_The data_
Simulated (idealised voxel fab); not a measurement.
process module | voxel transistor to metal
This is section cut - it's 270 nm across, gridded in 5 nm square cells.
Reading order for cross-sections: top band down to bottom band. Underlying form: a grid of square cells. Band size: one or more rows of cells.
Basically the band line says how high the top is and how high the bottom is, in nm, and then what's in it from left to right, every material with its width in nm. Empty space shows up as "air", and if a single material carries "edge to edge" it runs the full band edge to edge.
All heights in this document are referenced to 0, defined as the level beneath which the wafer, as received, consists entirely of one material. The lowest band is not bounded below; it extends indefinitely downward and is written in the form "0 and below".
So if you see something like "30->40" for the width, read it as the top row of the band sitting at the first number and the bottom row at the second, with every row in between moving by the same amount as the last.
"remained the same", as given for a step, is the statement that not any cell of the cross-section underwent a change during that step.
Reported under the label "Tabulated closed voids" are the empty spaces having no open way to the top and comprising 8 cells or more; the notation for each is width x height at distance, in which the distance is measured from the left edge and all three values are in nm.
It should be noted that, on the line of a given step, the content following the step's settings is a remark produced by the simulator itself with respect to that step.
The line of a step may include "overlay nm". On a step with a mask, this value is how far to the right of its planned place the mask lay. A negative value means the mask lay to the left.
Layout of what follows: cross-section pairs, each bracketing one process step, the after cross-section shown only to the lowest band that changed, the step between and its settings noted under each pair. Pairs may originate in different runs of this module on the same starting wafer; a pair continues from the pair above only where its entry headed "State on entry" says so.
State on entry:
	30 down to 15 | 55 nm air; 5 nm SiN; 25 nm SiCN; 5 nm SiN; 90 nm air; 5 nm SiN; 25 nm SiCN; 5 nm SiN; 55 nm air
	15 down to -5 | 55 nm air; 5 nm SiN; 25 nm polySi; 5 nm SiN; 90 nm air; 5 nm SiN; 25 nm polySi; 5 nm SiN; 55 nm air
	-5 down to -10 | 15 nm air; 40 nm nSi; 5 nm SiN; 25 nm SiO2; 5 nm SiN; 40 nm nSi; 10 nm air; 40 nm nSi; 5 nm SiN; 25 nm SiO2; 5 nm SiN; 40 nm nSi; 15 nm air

_Work item_
Print the material above verbatim, first line through the line containing "Reading order for", both included.

_Written answer_
Simulated (idealised voxel fab); not a measurement.
process module | voxel transistor to metal
This is section cut - it's 270 nm across, gridded in 5 nm square cells.
Reading order for cross-sections: top band down to bottom band. Underlying form: a grid of square cells. Band size: one or more rows of cells.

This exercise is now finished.